— TASK ITEM —
A complete, exact copy of the records below is the required result.

*** Begin section ***
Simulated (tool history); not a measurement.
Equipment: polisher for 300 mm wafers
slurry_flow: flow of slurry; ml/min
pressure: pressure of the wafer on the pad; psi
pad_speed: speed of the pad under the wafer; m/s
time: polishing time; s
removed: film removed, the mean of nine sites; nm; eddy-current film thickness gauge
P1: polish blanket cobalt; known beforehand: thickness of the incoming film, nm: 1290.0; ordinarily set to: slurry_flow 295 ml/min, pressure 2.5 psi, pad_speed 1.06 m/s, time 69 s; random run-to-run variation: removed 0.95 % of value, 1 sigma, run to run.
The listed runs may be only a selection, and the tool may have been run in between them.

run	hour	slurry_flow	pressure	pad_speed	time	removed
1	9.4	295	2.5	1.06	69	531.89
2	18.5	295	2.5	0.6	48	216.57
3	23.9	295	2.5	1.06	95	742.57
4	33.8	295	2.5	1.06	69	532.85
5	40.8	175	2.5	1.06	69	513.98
*** End section ***

— RESPONSE BOX —
Simulated (tool history); not a measurement.
Equipment: polisher for 300 mm wafers
slurry_flow: flow of slurry; ml/min
pressure: pressure of the wafer on the pad; psi
pad_speed: speed of the pad under the wafer; m/s
time: polishing time; s
removed: film removed, the mean of nine sites; nm; eddy-current film thickness gauge
P1: polish blanket cobalt; known beforehand: thickness of the incoming film, nm: 1290.0; ordinarily set to: slurry_flow 295 ml/min, pressure 2.5 psi, pad_speed 1.06 m/s, time 69 s; random run-to-run variation: removed 0.95 % of value, 1 sigma, run to run.
The listed runs may be only a selection, and the tool may have been run in between them.

run	hour	slurry_flow	pressure	pad_speed	time	removed
1	9.4	295	2.5	1.06	69	531.89
2	18.5	295	2.5	0.6	48	216.57
3	23.9	295	2.5	1.06	95	742.57
4	33.8	295	2.5	1.06	69	532.85
5	40.8	175	2.5	1.06	69	513.98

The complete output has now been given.